BRIEF ->
Return the lines from the start of the data through the line with "read on which". Include both of those lines and no others.

DATASET RECORDS ->
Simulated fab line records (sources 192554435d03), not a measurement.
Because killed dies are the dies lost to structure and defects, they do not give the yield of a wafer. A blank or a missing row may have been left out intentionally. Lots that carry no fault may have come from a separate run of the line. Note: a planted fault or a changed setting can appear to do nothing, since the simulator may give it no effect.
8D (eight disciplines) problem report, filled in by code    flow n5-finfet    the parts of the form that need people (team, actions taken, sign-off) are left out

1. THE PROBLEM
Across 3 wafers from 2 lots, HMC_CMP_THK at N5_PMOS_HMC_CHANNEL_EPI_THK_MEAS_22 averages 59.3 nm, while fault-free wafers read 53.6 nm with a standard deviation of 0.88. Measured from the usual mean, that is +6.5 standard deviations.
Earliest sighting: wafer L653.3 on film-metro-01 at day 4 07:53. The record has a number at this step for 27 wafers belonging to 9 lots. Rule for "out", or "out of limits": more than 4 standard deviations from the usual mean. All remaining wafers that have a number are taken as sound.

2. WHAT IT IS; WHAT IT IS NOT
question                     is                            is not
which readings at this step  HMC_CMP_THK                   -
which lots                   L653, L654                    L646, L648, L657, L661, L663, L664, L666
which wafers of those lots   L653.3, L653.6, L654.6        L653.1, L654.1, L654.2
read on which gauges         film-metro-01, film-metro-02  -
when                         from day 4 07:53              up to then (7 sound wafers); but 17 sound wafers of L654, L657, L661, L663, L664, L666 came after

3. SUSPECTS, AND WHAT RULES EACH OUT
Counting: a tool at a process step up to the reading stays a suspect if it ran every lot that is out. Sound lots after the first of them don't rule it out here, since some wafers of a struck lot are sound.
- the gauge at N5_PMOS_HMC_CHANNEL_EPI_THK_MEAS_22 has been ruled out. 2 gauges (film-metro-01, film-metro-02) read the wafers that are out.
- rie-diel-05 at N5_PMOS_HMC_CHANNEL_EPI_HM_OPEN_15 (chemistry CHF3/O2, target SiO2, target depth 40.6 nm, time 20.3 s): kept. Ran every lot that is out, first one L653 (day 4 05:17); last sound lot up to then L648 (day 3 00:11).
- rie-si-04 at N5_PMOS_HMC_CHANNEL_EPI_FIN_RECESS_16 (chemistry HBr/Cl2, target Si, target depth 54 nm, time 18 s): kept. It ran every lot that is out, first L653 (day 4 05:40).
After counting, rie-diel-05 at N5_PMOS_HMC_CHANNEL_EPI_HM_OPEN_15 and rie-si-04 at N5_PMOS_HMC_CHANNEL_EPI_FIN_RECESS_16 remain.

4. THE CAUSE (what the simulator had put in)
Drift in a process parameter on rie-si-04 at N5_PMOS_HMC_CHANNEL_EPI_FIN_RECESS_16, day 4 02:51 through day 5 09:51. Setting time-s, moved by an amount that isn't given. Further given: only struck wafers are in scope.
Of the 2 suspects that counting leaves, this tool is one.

YOUR RESPONSE ->
Simulated fab line records (sources 192554435d03), not a measurement.
Because killed dies are the dies lost to structure and defects, they do not give the yield of a wafer. A blank or a missing row may have been left out intentionally. Lots that carry no fault may have come from a separate run of the line. Note: a planted fault or a changed setting can appear to do nothing, since the simulator may give it no effect.
8D (eight disciplines) problem report, filled in by code    flow n5-finfet    the parts of the form that need people (team, actions taken, sign-off) are left out

1. THE PROBLEM
Across 3 wafers from 2 lots, HMC_CMP_THK at N5_PMOS_HMC_CHANNEL_EPI_THK_MEAS_22 averages 59.3 nm, while fault-free wafers read 53.6 nm with a standard deviation of 0.88. Measured from the usual mean, that is +6.5 standard deviations.
Earliest sighting: wafer L653.3 on film-metro-01 at day 4 07:53. The record has a number at this step for 27 wafers belonging to 9 lots. Rule for "out", or "out of limits": more than 4 standard deviations from the usual mean. All remaining wafers that have a number are taken as sound.

2. WHAT IT IS; WHAT IT IS NOT
question                     is                            is not
which readings at this step  HMC_CMP_THK                   -
which lots                   L653, L654                    L646, L648, L657, L661, L663, L664, L666
which wafers of those lots   L653.3, L653.6, L654.6        L653.1, L654.1, L654.2
read on which gauges         film-metro-01, film-metro-02  -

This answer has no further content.